## Action item
Write out every line exactly, from the first line of the records below through the line that contains "17,7.954,210,3.6,0.98,84,1614,420.3,789.5,4445.7".

━━━

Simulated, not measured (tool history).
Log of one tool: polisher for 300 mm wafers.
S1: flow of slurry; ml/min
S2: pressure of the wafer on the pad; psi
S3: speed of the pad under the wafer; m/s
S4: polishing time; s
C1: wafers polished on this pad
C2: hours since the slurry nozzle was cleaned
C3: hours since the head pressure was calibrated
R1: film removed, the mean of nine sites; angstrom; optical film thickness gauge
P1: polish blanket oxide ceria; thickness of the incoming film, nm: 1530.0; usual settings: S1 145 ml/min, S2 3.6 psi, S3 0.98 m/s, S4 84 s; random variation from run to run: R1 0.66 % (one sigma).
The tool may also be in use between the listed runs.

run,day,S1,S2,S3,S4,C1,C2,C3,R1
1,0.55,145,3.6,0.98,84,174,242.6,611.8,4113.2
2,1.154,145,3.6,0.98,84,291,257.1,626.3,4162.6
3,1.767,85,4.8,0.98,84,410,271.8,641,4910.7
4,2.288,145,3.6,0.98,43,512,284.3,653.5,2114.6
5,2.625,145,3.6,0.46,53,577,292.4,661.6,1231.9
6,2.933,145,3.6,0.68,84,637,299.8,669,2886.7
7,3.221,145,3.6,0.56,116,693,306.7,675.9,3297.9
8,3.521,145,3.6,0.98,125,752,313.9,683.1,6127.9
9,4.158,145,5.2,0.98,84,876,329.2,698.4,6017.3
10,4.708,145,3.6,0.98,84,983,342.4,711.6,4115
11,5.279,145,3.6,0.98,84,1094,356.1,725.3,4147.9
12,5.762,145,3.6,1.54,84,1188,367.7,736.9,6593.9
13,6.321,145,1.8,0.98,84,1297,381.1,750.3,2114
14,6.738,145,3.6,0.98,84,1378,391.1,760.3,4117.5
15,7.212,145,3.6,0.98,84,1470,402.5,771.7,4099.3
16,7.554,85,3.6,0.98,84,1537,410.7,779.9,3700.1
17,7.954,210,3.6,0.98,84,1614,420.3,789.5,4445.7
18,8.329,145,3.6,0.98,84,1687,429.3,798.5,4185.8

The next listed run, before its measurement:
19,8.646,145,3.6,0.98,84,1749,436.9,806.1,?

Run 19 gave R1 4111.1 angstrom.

━━━

## Worked solution
Simulated, not measured (tool history).
Log of one tool: polisher for 300 mm wafers.
S1: flow of slurry; ml/min
S2: pressure of the wafer on the pad; psi
S3: speed of the pad under the wafer; m/s
S4: polishing time; s
C1: wafers polished on this pad
C2: hours since the slurry nozzle was cleaned
C3: hours since the head pressure was calibrated
R1: film removed, the mean of nine sites; angstrom; optical film thickness gauge
P1: polish blanket oxide ceria; thickness of the incoming film, nm: 1530.0; usual settings: S1 145 ml/min, S2 3.6 psi, S3 0.98 m/s, S4 84 s; random variation from run to run: R1 0.66 % (one sigma).
The tool may also be in use between the listed runs.

run,day,S1,S2,S3,S4,C1,C2,C3,R1
1,0.55,145,3.6,0.98,84,174,242.6,611.8,4113.2
2,1.154,145,3.6,0.98,84,291,257.1,626.3,4162.6
3,1.767,85,4.8,0.98,84,410,271.8,641,4910.7
4,2.288,145,3.6,0.98,43,512,284.3,653.5,2114.6
5,2.625,145,3.6,0.46,53,577,292.4,661.6,1231.9
6,2.933,145,3.6,0.68,84,637,299.8,669,2886.7
7,3.221,145,3.6,0.56,116,693,306.7,675.9,3297.9
8,3.521,145,3.6,0.98,125,752,313.9,683.1,6127.9
9,4.158,145,5.2,0.98,84,876,329.2,698.4,6017.3
10,4.708,145,3.6,0.98,84,983,342.4,711.6,4115
11,5.279,145,3.6,0.98,84,1094,356.1,725.3,4147.9
12,5.762,145,3.6,1.54,84,1188,367.7,736.9,6593.9
13,6.321,145,1.8,0.98,84,1297,381.1,750.3,2114
14,6.738,145,3.6,0.98,84,1378,391.1,760.3,4117.5
15,7.212,145,3.6,0.98,84,1470,402.5,771.7,4099.3
16,7.554,85,3.6,0.98,84,1537,410.7,779.9,3700.1
17,7.954,210,3.6,0.98,84,1614,420.3,789.5,4445.7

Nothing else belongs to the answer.